Entries provided:
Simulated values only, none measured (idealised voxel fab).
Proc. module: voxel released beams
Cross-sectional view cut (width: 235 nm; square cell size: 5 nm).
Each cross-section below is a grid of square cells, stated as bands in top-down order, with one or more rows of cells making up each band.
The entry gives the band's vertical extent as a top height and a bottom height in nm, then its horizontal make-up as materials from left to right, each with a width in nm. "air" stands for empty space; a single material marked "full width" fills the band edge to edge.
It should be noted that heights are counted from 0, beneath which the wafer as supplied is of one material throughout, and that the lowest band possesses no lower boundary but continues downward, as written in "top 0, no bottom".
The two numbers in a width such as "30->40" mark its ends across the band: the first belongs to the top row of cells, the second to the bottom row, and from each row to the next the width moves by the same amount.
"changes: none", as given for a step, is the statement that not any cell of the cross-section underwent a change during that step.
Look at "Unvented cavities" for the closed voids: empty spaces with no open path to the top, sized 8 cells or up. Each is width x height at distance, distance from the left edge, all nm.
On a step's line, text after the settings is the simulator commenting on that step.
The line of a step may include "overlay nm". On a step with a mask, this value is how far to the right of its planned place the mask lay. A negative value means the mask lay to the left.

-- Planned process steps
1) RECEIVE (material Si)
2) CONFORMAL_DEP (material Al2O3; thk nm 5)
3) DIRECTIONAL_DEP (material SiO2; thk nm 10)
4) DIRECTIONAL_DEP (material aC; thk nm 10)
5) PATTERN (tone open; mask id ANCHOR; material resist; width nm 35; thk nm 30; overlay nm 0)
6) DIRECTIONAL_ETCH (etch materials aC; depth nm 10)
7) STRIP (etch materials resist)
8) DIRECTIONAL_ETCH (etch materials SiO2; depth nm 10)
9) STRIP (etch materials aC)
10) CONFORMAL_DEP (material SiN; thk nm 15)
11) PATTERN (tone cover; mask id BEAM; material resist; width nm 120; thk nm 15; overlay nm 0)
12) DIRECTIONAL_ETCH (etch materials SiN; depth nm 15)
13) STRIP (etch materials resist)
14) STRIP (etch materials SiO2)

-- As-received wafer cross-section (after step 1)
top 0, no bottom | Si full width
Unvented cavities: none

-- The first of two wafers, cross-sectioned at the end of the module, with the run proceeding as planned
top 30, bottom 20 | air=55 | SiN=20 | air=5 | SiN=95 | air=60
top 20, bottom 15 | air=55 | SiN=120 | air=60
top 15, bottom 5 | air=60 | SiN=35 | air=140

Task item: The range runs from the line with "-- As-received wafer" up to and including the line with "top 20, bottom 15 | air=55 | SiN=120 | air=60" in the listing above; please write out exactly those lines and nothing more.

Your solution:
-- As-received wafer cross-section (after step 1)
top 0, no bottom | Si full width
Unvented cavities: none

-- The first of two wafers, cross-sectioned at the end of the module, with the run proceeding as planned
top 30, bottom 20 | air=55 | SiN=20 | air=5 | SiN=95 | air=60
top 20, bottom 15 | air=55 | SiN=120 | air=60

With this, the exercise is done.